--------------------------------------------------

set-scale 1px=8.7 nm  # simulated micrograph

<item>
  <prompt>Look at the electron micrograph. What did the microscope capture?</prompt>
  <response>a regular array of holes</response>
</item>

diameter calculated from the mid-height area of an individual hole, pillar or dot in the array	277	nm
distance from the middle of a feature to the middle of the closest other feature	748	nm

--------------------------------------------------

Lines from the start of the material through the line containing "diameter calculated from" are wanted. Write them out exactly.

◆ **Answer space**
set-scale 1px=8.7 nm  # simulated micrograph

<item>
  <prompt>Look at the electron micrograph. What did the microscope capture?</prompt>
  <response>a regular array of holes</response>
</item>

diameter calculated from the mid-height area of an individual hole, pillar or dot in the array	277	nm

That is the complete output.